-- Extracted data --
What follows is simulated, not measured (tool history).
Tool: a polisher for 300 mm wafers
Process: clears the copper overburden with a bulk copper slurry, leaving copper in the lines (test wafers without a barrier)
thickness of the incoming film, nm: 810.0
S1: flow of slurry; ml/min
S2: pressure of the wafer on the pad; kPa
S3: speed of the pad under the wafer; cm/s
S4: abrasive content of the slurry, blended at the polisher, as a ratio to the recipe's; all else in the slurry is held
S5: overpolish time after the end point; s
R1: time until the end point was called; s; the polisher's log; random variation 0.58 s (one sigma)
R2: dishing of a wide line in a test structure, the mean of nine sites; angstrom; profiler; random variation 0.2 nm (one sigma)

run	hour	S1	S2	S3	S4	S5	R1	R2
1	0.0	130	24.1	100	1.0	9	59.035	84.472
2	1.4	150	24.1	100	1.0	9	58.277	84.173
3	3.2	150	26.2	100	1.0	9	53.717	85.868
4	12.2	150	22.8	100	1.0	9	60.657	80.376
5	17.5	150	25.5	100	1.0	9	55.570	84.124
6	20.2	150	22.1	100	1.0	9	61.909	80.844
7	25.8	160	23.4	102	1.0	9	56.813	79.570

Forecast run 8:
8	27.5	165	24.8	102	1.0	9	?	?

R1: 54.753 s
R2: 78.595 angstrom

-- Required action --
Within the listing above, the range opens at the line with "S1: flow of slurry; ml/min" and closes at the line with "S5: overpolish time after the end point; s". Reproduce exactly the lines of that range, including both ends.

-- Solution --
S1: flow of slurry; ml/min
S2: pressure of the wafer on the pad; kPa
S3: speed of the pad under the wafer; cm/s
S4: abrasive content of the slurry, blended at the polisher, as a ratio to the recipe's; all else in the slurry is held
S5: overpolish time after the end point; s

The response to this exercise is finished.